> **REQUIREMENT**:
Output, without alteration, the first line of the entries and each line after it, stopping with the line that contains "S1: flow of slurry; ml/min; normally 310".

> **SUPPLIED DATA**:
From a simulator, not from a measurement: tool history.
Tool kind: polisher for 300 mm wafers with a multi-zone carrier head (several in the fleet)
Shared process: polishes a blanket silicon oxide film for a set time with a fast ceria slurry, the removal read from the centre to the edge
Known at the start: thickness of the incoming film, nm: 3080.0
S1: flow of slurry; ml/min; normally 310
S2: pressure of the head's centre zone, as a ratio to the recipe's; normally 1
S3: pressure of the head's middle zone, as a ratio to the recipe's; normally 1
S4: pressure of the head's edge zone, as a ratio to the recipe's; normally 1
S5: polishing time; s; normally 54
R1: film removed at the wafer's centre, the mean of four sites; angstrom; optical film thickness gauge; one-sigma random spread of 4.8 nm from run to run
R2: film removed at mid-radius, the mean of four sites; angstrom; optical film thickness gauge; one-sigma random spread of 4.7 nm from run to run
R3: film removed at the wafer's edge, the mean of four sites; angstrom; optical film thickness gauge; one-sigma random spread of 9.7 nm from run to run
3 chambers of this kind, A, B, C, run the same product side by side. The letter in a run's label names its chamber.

> **TASK SOLUTION**:
From a simulator, not from a measurement: tool history.
Tool kind: polisher for 300 mm wafers with a multi-zone carrier head (several in the fleet)
Shared process: polishes a blanket silicon oxide film for a set time with a fast ceria slurry, the removal read from the centre to the edge
Known at the start: thickness of the incoming film, nm: 3080.0
S1: flow of slurry; ml/min; normally 310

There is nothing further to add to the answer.